**Activity**.
The following data has a line with "In what follows, cross-sections" and a line with "Per band: top". Write out exactly those lines and all the lines between them.

**Data for analysis**.
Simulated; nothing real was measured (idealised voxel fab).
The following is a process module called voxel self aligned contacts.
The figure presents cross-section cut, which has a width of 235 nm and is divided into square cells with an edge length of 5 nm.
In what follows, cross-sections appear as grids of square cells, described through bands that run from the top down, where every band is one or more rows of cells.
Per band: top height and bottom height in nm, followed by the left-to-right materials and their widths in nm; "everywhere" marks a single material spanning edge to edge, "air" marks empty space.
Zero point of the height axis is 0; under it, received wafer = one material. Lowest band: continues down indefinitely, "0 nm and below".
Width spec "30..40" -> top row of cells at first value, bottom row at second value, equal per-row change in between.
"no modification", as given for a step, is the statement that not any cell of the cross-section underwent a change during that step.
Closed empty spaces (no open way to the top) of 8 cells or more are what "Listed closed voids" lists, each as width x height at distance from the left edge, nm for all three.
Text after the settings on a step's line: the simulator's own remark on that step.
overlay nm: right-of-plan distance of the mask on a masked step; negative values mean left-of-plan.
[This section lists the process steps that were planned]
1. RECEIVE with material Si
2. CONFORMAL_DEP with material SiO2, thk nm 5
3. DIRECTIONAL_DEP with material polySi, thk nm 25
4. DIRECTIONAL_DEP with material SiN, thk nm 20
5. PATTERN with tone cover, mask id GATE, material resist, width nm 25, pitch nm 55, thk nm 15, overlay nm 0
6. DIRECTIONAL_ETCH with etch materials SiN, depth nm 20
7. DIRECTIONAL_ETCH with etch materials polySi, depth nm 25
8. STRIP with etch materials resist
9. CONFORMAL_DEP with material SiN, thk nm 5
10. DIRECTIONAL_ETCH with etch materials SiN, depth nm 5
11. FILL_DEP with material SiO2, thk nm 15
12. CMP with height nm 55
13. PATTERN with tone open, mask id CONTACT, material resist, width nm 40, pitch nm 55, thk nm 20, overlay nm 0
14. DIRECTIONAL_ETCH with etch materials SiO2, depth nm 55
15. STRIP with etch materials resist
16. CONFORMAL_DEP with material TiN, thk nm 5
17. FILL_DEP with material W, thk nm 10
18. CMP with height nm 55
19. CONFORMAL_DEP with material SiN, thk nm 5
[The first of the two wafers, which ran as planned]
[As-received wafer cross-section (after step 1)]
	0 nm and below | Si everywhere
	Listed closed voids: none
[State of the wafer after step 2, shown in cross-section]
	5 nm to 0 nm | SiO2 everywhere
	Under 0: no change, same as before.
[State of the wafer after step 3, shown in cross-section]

**Reply**.
In what follows, cross-sections appear as grids of square cells, described through bands that run from the top down, where every band is one or more rows of cells.
Per band: top height and bottom height in nm, followed by the left-to-right materials and their widths in nm; "everywhere" marks a single material spanning edge to edge, "air" marks empty space.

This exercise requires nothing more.